▼

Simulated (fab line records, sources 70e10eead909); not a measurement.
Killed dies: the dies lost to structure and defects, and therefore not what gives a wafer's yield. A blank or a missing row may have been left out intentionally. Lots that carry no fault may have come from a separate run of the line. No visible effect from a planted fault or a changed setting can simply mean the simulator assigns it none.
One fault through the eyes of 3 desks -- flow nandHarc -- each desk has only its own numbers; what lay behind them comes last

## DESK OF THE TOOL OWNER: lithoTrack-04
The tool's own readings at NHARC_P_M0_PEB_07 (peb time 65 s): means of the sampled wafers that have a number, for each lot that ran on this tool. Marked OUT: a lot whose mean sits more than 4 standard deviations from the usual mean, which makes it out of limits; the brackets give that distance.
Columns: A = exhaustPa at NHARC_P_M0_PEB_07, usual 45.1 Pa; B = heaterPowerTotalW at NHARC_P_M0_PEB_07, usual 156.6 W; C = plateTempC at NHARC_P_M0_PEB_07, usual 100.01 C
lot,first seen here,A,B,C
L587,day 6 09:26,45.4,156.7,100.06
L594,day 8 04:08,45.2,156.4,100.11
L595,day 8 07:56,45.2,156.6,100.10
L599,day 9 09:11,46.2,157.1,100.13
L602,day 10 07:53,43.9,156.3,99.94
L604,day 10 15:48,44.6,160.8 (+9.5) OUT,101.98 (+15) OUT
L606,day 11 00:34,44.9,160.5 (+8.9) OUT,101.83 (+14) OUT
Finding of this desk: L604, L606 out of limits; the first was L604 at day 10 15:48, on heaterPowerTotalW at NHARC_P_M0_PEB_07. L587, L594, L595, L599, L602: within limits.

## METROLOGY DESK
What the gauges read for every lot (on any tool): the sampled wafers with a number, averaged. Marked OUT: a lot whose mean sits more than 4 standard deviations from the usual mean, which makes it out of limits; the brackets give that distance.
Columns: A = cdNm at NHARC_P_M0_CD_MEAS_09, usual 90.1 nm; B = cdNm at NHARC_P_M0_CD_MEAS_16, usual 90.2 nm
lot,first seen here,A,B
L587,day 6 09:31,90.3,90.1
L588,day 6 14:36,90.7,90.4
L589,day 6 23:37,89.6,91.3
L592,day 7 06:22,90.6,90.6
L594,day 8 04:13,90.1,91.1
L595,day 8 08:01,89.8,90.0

▲

▸ **TASK ITEM**: Copy the records above exactly, please, but only from the first line through the line containing "L594,day 8 04:13,90.1,91.1".

▸ **WRITTEN REPLY**:
Simulated (fab line records, sources 70e10eead909); not a measurement.
Killed dies: the dies lost to structure and defects, and therefore not what gives a wafer's yield. A blank or a missing row may have been left out intentionally. Lots that carry no fault may have come from a separate run of the line. No visible effect from a planted fault or a changed setting can simply mean the simulator assigns it none.
One fault through the eyes of 3 desks -- flow nandHarc -- each desk has only its own numbers; what lay behind them comes last

## DESK OF THE TOOL OWNER: lithoTrack-04
The tool's own readings at NHARC_P_M0_PEB_07 (peb time 65 s): means of the sampled wafers that have a number, for each lot that ran on this tool. Marked OUT: a lot whose mean sits more than 4 standard deviations from the usual mean, which makes it out of limits; the brackets give that distance.
Columns: A = exhaustPa at NHARC_P_M0_PEB_07, usual 45.1 Pa; B = heaterPowerTotalW at NHARC_P_M0_PEB_07, usual 156.6 W; C = plateTempC at NHARC_P_M0_PEB_07, usual 100.01 C
lot,first seen here,A,B,C
L587,day 6 09:26,45.4,156.7,100.06
L594,day 8 04:08,45.2,156.4,100.11
L595,day 8 07:56,45.2,156.6,100.10
L599,day 9 09:11,46.2,157.1,100.13
L602,day 10 07:53,43.9,156.3,99.94
L604,day 10 15:48,44.6,160.8 (+9.5) OUT,101.98 (+15) OUT
L606,day 11 00:34,44.9,160.5 (+8.9) OUT,101.83 (+14) OUT
Finding of this desk: L604, L606 out of limits; the first was L604 at day 10 15:48, on heaterPowerTotalW at NHARC_P_M0_PEB_07. L587, L594, L595, L599, L602: within limits.

## METROLOGY DESK
What the gauges read for every lot (on any tool): the sampled wafers with a number, averaged. Marked OUT: a lot whose mean sits more than 4 standard deviations from the usual mean, which makes it out of limits; the brackets give that distance.
Columns: A = cdNm at NHARC_P_M0_CD_MEAS_09, usual 90.1 nm; B = cdNm at NHARC_P_M0_CD_MEAS_16, usual 90.2 nm
lot,first seen here,A,B
L587,day 6 09:31,90.3,90.1
L588,day 6 14:36,90.7,90.4
L589,day 6 23:37,89.6,91.3
L592,day 7 06:22,90.6,90.6
L594,day 8 04:13,90.1,91.1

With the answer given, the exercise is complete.